▸ WORK ORDER:
Beginning with the very first line, please reproduce the entries exactly through the line containing "Chamber matching |".

[Opening SUPPLIED DATA section]

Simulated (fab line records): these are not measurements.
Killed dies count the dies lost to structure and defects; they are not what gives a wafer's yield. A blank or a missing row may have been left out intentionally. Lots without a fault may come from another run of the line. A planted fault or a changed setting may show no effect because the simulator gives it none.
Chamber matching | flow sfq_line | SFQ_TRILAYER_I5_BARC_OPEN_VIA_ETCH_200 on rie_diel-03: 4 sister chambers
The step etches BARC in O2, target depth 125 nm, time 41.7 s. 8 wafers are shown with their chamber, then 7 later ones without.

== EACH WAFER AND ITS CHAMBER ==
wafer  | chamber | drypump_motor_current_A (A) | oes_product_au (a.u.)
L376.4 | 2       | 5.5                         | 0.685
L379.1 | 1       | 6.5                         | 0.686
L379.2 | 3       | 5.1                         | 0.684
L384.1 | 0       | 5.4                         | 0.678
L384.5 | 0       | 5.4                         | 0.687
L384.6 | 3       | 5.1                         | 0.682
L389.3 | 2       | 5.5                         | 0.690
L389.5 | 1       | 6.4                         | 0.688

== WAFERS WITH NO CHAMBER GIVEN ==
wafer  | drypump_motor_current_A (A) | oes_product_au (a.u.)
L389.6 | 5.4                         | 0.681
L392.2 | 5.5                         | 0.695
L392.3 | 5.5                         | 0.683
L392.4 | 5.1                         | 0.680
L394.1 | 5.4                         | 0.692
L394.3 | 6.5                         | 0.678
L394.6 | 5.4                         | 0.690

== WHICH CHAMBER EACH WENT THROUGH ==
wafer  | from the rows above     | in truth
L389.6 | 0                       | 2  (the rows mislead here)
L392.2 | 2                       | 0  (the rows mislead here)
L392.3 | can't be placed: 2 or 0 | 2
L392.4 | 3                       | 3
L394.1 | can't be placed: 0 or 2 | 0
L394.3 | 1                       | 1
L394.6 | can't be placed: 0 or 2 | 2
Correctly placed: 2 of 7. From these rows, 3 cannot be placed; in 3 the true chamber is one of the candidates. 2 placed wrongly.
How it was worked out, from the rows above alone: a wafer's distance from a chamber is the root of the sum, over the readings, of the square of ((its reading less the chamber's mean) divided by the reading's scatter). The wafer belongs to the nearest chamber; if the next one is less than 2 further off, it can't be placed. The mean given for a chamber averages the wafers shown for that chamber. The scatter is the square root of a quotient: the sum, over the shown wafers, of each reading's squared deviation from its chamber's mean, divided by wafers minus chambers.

[Closing SUPPLIED DATA section]

▸ EXPECTED ANSWER:
Simulated (fab line records): these are not measurements.
Killed dies count the dies lost to structure and defects; they are not what gives a wafer's yield. A blank or a missing row may have been left out intentionally. Lots without a fault may come from another run of the line. A planted fault or a changed setting may show no effect because the simulator gives it none.
Chamber matching | flow sfq_line | SFQ_TRILAYER_I5_BARC_OPEN_VIA_ETCH_200 on rie_diel-03: 4 sister chambers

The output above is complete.